**LISTED ENTRIES:**
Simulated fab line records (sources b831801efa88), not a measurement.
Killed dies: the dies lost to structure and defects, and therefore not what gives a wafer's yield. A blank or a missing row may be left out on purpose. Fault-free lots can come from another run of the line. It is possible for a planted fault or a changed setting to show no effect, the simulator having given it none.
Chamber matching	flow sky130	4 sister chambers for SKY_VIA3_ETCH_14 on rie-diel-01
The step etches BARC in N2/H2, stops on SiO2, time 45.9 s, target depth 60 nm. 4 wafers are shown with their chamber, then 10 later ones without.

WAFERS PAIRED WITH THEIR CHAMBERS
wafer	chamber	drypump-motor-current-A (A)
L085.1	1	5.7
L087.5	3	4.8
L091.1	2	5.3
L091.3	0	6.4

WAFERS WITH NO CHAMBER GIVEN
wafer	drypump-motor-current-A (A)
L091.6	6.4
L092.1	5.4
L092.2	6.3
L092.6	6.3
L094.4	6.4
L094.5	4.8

**ASSIGNMENT:**
An exact copy of every record above is what's needed here.

**TASK OUTPUT:**
Simulated fab line records (sources b831801efa88), not a measurement.
Killed dies: the dies lost to structure and defects, and therefore not what gives a wafer's yield. A blank or a missing row may be left out on purpose. Fault-free lots can come from another run of the line. It is possible for a planted fault or a changed setting to show no effect, the simulator having given it none.
Chamber matching	flow sky130	4 sister chambers for SKY_VIA3_ETCH_14 on rie-diel-01
The step etches BARC in N2/H2, stops on SiO2, time 45.9 s, target depth 60 nm. 4 wafers are shown with their chamber, then 10 later ones without.

WAFERS PAIRED WITH THEIR CHAMBERS
wafer	chamber	drypump-motor-current-A (A)
L085.1	1	5.7
L087.5	3	4.8
L091.1	2	5.3
L091.3	0	6.4

WAFERS WITH NO CHAMBER GIVEN
wafer	drypump-motor-current-A (A)
L091.6	6.4
L092.1	5.4
L092.2	6.3
L092.6	6.3
L094.4	6.4
L094.5	4.8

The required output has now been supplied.